§

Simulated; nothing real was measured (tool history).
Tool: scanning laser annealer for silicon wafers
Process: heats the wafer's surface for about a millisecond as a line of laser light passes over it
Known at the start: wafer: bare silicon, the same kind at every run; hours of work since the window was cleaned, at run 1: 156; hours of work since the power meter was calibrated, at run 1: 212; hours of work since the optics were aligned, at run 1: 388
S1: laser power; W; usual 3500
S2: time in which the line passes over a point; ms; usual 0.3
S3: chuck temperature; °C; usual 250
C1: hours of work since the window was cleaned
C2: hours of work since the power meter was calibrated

§

- REQUIREMENT -
Repeat each entry exactly, so that nothing in the listing is lost.

- RESPONSE -
Simulated; nothing real was measured (tool history).
Tool: scanning laser annealer for silicon wafers
Process: heats the wafer's surface for about a millisecond as a line of laser light passes over it
Known at the start: wafer: bare silicon, the same kind at every run; hours of work since the window was cleaned, at run 1: 156; hours of work since the power meter was calibrated, at run 1: 212; hours of work since the optics were aligned, at run 1: 388
S1: laser power; W; usual 3500
S2: time in which the line passes over a point; ms; usual 0.3
S3: chuck temperature; °C; usual 250
C1: hours of work since the window was cleaned
C2: hours of work since the power meter was calibrated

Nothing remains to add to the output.